=====

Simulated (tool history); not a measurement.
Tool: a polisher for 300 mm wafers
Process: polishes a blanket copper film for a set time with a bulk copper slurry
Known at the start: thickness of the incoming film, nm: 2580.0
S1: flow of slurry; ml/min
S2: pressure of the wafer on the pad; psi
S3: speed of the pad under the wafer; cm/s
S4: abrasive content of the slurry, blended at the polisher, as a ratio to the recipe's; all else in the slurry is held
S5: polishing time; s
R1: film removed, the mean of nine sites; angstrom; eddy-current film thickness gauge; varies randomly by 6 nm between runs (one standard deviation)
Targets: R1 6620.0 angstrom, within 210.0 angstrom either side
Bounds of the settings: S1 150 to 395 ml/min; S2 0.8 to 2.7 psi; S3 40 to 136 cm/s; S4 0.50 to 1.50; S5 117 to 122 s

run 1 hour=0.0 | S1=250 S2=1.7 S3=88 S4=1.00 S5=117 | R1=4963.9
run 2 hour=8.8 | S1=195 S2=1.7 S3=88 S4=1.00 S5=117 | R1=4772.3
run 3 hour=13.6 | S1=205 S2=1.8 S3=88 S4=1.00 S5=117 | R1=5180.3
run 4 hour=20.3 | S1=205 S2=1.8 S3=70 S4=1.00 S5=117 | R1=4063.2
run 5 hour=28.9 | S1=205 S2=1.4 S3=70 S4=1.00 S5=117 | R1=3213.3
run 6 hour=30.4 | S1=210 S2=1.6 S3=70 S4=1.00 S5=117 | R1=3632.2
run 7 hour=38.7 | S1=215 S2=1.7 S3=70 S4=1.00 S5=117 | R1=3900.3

=====

§ Action item: Write the records out again, character for character.

§ Result:
Simulated (tool history); not a measurement.
Tool: a polisher for 300 mm wafers
Process: polishes a blanket copper film for a set time with a bulk copper slurry
Known at the start: thickness of the incoming film, nm: 2580.0
S1: flow of slurry; ml/min
S2: pressure of the wafer on the pad; psi
S3: speed of the pad under the wafer; cm/s
S4: abrasive content of the slurry, blended at the polisher, as a ratio to the recipe's; all else in the slurry is held
S5: polishing time; s
R1: film removed, the mean of nine sites; angstrom; eddy-current film thickness gauge; varies randomly by 6 nm between runs (one standard deviation)
Targets: R1 6620.0 angstrom, within 210.0 angstrom either side
Bounds of the settings: S1 150 to 395 ml/min; S2 0.8 to 2.7 psi; S3 40 to 136 cm/s; S4 0.50 to 1.50; S5 117 to 122 s

run 1 hour=0.0 | S1=250 S2=1.7 S3=88 S4=1.00 S5=117 | R1=4963.9
run 2 hour=8.8 | S1=195 S2=1.7 S3=88 S4=1.00 S5=117 | R1=4772.3
run 3 hour=13.6 | S1=205 S2=1.8 S3=88 S4=1.00 S5=117 | R1=5180.3
run 4 hour=20.3 | S1=205 S2=1.8 S3=70 S4=1.00 S5=117 | R1=4063.2
run 5 hour=28.9 | S1=205 S2=1.4 S3=70 S4=1.00 S5=117 | R1=3213.3
run 6 hour=30.4 | S1=210 S2=1.6 S3=70 S4=1.00 S5=117 | R1=3632.2
run 7 hour=38.7 | S1=215 S2=1.7 S3=70 S4=1.00 S5=117 | R1=3900.3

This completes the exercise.